**WORK REQUEST**
Transcribe exactly the lines that begin the material and continue through the line containing "Chiller that holds". Leave out whatever follows.

◇ ◇ ◇ ◇ ◇
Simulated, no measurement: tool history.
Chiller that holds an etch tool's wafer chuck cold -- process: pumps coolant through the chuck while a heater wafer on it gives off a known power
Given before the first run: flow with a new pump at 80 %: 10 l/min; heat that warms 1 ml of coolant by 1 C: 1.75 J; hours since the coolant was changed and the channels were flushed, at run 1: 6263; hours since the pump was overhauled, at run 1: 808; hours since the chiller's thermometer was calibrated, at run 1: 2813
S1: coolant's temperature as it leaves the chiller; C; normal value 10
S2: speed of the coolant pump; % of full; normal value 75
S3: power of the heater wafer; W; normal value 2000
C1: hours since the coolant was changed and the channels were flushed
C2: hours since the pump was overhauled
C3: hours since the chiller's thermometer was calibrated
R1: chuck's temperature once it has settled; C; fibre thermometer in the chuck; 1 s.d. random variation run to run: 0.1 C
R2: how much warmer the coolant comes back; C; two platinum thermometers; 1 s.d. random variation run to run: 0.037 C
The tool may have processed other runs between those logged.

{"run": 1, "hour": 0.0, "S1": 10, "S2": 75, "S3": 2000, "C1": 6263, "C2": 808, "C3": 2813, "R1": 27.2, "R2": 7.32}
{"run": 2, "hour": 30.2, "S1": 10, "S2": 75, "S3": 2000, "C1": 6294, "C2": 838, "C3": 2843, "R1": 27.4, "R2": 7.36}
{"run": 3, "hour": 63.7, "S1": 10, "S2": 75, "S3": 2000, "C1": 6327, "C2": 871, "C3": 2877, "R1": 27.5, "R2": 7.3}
◇ ◇ ◇ ◇ ◇

**RESPONSE**
Simulated, no measurement: tool history.
Chiller that holds an etch tool's wafer chuck cold -- process: pumps coolant through the chuck while a heater wafer on it gives off a known power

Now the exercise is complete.